**Exercise:**
Here the job is to return only the lines of the material, exactly, from the first one to the line with "A sampling plan".

**Data to examine:**
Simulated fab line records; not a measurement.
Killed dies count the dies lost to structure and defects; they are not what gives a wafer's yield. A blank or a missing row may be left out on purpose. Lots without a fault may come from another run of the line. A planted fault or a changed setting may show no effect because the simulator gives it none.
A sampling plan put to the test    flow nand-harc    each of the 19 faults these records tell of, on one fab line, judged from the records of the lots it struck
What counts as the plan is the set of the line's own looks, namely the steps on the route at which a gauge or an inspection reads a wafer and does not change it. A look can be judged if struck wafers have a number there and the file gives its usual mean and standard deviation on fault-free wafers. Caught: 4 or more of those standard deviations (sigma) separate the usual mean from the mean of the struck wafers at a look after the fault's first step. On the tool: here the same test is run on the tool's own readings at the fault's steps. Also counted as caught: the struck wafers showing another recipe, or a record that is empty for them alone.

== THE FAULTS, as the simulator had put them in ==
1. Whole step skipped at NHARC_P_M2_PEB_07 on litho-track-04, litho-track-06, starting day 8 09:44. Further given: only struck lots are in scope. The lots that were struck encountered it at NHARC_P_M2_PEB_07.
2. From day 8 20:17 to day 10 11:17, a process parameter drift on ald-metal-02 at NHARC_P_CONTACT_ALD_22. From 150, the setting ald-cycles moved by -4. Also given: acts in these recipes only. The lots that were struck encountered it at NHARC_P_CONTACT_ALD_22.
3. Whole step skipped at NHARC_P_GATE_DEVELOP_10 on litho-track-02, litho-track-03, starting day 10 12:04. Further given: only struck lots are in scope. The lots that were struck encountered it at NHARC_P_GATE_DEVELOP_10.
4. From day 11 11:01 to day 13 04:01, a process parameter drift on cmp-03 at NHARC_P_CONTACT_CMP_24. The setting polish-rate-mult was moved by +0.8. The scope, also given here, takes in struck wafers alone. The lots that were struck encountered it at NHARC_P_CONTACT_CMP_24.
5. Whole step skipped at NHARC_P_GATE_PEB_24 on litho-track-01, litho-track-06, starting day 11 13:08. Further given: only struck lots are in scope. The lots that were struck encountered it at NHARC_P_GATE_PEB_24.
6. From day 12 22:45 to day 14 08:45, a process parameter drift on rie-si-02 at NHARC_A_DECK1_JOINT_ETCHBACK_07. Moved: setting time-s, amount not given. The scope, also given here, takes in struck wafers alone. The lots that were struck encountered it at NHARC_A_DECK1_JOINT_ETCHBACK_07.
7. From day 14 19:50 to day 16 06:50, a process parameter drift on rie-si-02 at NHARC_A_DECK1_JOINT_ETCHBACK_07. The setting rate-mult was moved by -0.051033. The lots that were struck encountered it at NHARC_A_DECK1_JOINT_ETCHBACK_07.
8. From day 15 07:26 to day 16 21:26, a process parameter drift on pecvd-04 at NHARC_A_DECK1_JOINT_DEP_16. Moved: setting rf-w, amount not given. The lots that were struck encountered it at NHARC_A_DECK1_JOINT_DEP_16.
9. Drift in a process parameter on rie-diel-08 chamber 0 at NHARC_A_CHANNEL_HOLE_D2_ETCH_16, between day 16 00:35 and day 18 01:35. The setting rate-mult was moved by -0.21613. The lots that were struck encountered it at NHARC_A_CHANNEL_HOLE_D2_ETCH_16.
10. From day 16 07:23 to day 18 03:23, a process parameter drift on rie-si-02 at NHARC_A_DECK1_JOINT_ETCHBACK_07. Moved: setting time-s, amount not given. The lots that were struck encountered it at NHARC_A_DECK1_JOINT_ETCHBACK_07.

**Exercise solution:**
Simulated fab line records; not a measurement.
Killed dies count the dies lost to structure and defects; they are not what gives a wafer's yield. A blank or a missing row may be left out on purpose. Lots without a fault may come from another run of the line. A planted fault or a changed setting may show no effect because the simulator gives it none.
A sampling plan put to the test    flow nand-harc    each of the 19 faults these records tell of, on one fab line, judged from the records of the lots it struck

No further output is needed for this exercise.